_Exercise_: Reproduce all the material verbatim, down to the last line.

************
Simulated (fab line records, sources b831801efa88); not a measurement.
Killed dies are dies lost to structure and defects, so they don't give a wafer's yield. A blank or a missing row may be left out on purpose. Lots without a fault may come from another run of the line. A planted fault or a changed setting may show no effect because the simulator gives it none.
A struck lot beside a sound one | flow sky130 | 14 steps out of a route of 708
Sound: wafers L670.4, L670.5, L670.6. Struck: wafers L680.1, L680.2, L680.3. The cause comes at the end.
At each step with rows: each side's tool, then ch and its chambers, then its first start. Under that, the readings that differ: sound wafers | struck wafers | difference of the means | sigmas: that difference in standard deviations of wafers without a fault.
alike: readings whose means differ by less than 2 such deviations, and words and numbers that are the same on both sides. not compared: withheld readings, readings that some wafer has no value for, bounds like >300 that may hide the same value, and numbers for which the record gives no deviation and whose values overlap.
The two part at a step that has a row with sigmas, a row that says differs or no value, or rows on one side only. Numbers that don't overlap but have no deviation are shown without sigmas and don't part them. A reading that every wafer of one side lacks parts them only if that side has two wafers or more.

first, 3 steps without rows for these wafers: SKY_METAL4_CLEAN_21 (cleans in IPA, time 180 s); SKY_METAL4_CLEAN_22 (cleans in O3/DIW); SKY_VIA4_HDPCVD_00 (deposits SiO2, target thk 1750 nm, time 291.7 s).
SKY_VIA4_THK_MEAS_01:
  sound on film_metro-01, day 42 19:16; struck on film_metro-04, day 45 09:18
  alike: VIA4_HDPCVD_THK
************

_Reply_:
Simulated (fab line records, sources b831801efa88); not a measurement.
Killed dies are dies lost to structure and defects, so they don't give a wafer's yield. A blank or a missing row may be left out on purpose. Lots without a fault may come from another run of the line. A planted fault or a changed setting may show no effect because the simulator gives it none.
A struck lot beside a sound one | flow sky130 | 14 steps out of a route of 708
Sound: wafers L670.4, L670.5, L670.6. Struck: wafers L680.1, L680.2, L680.3. The cause comes at the end.
At each step with rows: each side's tool, then ch and its chambers, then its first start. Under that, the readings that differ: sound wafers | struck wafers | difference of the means | sigmas: that difference in standard deviations of wafers without a fault.
alike: readings whose means differ by less than 2 such deviations, and words and numbers that are the same on both sides. not compared: withheld readings, readings that some wafer has no value for, bounds like >300 that may hide the same value, and numbers for which the record gives no deviation and whose values overlap.
The two part at a step that has a row with sigmas, a row that says differs or no value, or rows on one side only. Numbers that don't overlap but have no deviation are shown without sigmas and don't part them. A reading that every wafer of one side lacks parts them only if that side has two wafers or more.

first, 3 steps without rows for these wafers: SKY_METAL4_CLEAN_21 (cleans in IPA, time 180 s); SKY_METAL4_CLEAN_22 (cleans in O3/DIW); SKY_VIA4_HDPCVD_00 (deposits SiO2, target thk 1750 nm, time 291.7 s).
SKY_VIA4_THK_MEAS_01:
  sound on film_metro-01, day 42 19:16; struck on film_metro-04, day 45 09:18
  alike: VIA4_HDPCVD_THK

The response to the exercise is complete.